##### DATA UNDER STUDY

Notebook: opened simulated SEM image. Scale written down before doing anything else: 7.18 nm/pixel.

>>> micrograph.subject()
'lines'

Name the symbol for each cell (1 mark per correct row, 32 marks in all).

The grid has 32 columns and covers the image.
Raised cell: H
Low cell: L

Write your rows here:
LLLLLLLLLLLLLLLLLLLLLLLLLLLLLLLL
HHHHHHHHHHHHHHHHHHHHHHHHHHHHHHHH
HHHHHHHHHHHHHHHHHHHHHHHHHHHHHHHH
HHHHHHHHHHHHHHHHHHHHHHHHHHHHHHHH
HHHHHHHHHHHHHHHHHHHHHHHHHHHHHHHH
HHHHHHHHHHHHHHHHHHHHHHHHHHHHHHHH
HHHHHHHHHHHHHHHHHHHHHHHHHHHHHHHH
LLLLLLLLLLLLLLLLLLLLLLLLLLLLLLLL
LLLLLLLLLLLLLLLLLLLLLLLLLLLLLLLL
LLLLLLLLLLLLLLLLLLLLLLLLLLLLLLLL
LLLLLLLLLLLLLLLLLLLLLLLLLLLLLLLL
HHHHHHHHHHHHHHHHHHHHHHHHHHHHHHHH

##########

## WORK REQUEST
All of the material is to be given again exactly.

## TASK ANSWER
Notebook: opened simulated SEM image. Scale written down before doing anything else: 7.18 nm/pixel.

>>> micrograph.subject()
'lines'

Name the symbol for each cell (1 mark per correct row, 32 marks in all).

The grid has 32 columns and covers the image.
Raised cell: H
Low cell: L

Write your rows here:
LLLLLLLLLLLLLLLLLLLLLLLLLLLLLLLL
HHHHHHHHHHHHHHHHHHHHHHHHHHHHHHHH
HHHHHHHHHHHHHHHHHHHHHHHHHHHHHHHH
HHHHHHHHHHHHHHHHHHHHHHHHHHHHHHHH
HHHHHHHHHHHHHHHHHHHHHHHHHHHHHHHH
HHHHHHHHHHHHHHHHHHHHHHHHHHHHHHHH
HHHHHHHHHHHHHHHHHHHHHHHHHHHHHHHH
LLLLLLLLLLLLLLLLLLLLLLLLLLLLLLLL
LLLLLLLLLLLLLLLLLLLLLLLLLLLLLLLL
LLLLLLLLLLLLLLLLLLLLLLLLLLLLLLLL
LLLLLLLLLLLLLLLLLLLLLLLLLLLLLLLL
HHHHHHHHHHHHHHHHHHHHHHHHHHHHHHHH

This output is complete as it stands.